(Beginning of Record set)

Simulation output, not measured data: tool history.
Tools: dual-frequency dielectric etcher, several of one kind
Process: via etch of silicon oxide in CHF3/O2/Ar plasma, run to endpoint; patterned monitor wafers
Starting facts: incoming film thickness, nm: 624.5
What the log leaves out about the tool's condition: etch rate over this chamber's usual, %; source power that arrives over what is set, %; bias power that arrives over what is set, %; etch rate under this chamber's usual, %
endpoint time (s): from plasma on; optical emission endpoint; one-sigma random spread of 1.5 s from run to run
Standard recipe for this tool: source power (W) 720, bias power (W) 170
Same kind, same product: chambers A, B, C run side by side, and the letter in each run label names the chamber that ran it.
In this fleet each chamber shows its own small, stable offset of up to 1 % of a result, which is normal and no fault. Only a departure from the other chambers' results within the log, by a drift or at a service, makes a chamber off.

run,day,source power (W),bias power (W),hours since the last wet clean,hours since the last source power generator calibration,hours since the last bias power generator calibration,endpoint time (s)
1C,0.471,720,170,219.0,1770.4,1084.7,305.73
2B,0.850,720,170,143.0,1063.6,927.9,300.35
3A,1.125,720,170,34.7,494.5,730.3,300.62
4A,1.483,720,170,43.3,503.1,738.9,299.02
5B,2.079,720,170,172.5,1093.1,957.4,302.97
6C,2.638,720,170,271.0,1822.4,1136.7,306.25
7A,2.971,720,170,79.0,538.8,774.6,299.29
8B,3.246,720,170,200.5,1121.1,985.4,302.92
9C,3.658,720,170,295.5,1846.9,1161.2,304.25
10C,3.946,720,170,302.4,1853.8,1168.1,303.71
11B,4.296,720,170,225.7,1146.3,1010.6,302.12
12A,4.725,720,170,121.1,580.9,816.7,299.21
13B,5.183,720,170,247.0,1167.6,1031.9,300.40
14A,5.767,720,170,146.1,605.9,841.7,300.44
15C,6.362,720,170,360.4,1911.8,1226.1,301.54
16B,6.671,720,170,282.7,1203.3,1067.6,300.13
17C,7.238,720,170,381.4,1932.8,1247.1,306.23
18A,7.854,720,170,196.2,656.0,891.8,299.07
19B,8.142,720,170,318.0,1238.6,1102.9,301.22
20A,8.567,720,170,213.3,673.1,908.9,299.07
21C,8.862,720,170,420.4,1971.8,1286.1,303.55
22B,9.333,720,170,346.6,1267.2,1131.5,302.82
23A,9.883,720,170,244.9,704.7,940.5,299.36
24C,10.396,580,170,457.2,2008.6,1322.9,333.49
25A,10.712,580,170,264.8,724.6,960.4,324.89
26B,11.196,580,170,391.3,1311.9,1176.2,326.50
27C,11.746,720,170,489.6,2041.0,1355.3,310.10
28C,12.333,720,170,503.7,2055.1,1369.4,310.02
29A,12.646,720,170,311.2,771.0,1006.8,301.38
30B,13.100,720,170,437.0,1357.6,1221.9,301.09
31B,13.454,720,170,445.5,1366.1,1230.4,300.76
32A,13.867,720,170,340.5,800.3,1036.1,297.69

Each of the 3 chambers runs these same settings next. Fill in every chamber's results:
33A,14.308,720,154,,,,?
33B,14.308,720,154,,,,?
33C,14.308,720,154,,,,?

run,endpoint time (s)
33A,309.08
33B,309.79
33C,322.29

(End of Record set)

**Assigned task**
Everything in the material above from the line that has "In this fleet" through the line that has "7A,2.971,720,170,79.0,538.8,774.6,299.29" must be duplicated exactly, with no other lines given.

**Task response**
In this fleet each chamber shows its own small, stable offset of up to 1 % of a result, which is normal and no fault. Only a departure from the other chambers' results within the log, by a drift or at a service, makes a chamber off.

run,day,source power (W),bias power (W),hours since the last wet clean,hours since the last source power generator calibration,hours since the last bias power generator calibration,endpoint time (s)
1C,0.471,720,170,219.0,1770.4,1084.7,305.73
2B,0.850,720,170,143.0,1063.6,927.9,300.35
3A,1.125,720,170,34.7,494.5,730.3,300.62
4A,1.483,720,170,43.3,503.1,738.9,299.02
5B,2.079,720,170,172.5,1093.1,957.4,302.97
6C,2.638,720,170,271.0,1822.4,1136.7,306.25
7A,2.971,720,170,79.0,538.8,774.6,299.29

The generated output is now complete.